» Provided material:
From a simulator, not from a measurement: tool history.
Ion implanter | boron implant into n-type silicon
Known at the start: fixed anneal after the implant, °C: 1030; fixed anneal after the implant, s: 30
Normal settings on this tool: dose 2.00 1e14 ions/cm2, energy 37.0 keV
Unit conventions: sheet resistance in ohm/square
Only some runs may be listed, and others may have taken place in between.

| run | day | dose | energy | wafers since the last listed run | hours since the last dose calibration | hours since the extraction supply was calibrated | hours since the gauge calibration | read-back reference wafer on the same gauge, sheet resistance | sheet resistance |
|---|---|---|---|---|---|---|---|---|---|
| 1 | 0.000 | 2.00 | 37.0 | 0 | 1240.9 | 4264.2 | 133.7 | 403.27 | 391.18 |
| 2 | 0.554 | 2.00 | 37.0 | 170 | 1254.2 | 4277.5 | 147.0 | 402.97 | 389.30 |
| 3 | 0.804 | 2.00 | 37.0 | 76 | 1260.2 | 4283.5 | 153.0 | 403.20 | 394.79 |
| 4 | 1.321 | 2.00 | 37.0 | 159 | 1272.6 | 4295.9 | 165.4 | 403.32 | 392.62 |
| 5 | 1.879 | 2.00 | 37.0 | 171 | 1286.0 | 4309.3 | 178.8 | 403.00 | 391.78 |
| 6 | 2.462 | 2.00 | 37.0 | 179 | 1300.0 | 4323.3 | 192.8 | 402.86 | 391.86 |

» Assigned task: There is a line with "403.27 | 391.18 |" and a line with "403.00 | 391.78 |" above. Copy exactly those two lines and all lines between them, with nothing else.

» Task solution:
| 1 | 0.000 | 2.00 | 37.0 | 0 | 1240.9 | 4264.2 | 133.7 | 403.27 | 391.18 |
| 2 | 0.554 | 2.00 | 37.0 | 170 | 1254.2 | 4277.5 | 147.0 | 402.97 | 389.30 |
| 3 | 0.804 | 2.00 | 37.0 | 76 | 1260.2 | 4283.5 | 153.0 | 403.20 | 394.79 |
| 4 | 1.321 | 2.00 | 37.0 | 159 | 1272.6 | 4295.9 | 165.4 | 403.32 | 392.62 |
| 5 | 1.879 | 2.00 | 37.0 | 171 | 1286.0 | 4309.3 | 178.8 | 403.00 | 391.78 |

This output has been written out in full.